Could you restate the data word for word?

....

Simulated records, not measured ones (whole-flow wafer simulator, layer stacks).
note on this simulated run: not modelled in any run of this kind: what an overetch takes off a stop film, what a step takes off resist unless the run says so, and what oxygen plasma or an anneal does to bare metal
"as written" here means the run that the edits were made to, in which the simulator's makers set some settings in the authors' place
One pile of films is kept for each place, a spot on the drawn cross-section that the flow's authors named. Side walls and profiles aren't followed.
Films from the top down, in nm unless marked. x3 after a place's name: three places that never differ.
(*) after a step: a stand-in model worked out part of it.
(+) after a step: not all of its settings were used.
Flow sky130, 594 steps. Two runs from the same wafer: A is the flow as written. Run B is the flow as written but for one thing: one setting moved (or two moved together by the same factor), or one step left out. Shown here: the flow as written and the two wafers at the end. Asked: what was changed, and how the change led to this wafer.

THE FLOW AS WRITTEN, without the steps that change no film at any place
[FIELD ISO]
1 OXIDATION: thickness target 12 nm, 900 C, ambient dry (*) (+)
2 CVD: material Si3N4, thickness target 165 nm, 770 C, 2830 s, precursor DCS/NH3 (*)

....

* Answer area
Simulated records, not measured ones (whole-flow wafer simulator, layer stacks).
note on this simulated run: not modelled in any run of this kind: what an overetch takes off a stop film, what a step takes off resist unless the run says so, and what oxygen plasma or an anneal does to bare metal
"as written" here means the run that the edits were made to, in which the simulator's makers set some settings in the authors' place
One pile of films is kept for each place, a spot on the drawn cross-section that the flow's authors named. Side walls and profiles aren't followed.
Films from the top down, in nm unless marked. x3 after a place's name: three places that never differ.
(*) after a step: a stand-in model worked out part of it.
(+) after a step: not all of its settings were used.
Flow sky130, 594 steps. Two runs from the same wafer: A is the flow as written. Run B is the flow as written but for one thing: one setting moved (or two moved together by the same factor), or one step left out. Shown here: the flow as written and the two wafers at the end. Asked: what was changed, and how the change led to this wafer.

THE FLOW AS WRITTEN, without the steps that change no film at any place
[FIELD ISO]
1 OXIDATION: thickness target 12 nm, 900 C, ambient dry (*) (+)
2 CVD: material Si3N4, thickness target 165 nm, 770 C, 2830 s, precursor DCS/NH3 (*)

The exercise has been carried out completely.